(Record set)
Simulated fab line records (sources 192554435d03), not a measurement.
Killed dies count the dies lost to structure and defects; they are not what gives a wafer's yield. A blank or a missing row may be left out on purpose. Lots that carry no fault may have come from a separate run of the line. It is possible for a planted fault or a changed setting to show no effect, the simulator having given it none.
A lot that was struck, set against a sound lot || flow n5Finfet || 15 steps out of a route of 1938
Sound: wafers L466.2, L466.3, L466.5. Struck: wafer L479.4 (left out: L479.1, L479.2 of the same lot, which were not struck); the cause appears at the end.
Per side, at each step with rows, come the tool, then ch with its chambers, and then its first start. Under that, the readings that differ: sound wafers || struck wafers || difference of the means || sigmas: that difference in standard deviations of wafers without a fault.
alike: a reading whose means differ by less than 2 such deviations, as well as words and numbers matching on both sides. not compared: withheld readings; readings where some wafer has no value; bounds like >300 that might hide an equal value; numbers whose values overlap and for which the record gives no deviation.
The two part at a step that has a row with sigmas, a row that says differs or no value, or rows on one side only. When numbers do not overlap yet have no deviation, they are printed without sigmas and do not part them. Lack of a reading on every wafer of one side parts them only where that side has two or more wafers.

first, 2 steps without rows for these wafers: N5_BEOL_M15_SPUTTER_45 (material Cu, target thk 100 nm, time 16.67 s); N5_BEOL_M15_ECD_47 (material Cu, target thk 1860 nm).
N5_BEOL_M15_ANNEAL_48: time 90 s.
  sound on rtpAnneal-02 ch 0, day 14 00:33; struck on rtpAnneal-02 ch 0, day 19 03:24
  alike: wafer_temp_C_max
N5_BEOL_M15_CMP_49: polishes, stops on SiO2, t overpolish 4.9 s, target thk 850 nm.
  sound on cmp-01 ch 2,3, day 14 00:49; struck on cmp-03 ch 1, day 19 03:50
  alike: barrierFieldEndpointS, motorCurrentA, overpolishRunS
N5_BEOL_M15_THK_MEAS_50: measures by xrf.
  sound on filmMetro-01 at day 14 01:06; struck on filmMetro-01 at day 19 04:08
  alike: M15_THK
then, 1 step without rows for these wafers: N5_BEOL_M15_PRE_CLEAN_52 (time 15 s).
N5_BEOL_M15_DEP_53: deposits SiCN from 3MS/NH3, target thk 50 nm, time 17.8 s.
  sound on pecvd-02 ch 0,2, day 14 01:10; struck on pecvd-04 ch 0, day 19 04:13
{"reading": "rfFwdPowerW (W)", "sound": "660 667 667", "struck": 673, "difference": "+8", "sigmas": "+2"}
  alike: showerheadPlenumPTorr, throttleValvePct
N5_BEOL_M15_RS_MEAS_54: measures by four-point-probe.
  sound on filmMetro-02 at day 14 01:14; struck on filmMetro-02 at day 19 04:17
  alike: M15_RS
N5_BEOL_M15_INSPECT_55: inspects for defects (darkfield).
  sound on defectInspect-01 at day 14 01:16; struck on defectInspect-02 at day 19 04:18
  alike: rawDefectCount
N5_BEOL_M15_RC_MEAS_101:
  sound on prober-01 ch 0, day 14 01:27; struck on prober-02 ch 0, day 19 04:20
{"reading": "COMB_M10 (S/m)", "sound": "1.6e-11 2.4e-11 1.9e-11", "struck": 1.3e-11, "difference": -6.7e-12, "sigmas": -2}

(Assigned task) Nothing but the lines from the start of the data above through the line with "Sound: wafers L466.2, L466.3, L466.5." should appear in your answer, copied exactly.

(Task solution)
Simulated fab line records (sources 192554435d03), not a measurement.
Killed dies count the dies lost to structure and defects; they are not what gives a wafer's yield. A blank or a missing row may be left out on purpose. Lots that carry no fault may have come from a separate run of the line. It is possible for a planted fault or a changed setting to show no effect, the simulator having given it none.
A lot that was struck, set against a sound lot || flow n5Finfet || 15 steps out of a route of 1938
Sound: wafers L466.2, L466.3, L466.5. Struck: wafer L479.4 (left out: L479.1, L479.2 of the same lot, which were not struck); the cause appears at the end.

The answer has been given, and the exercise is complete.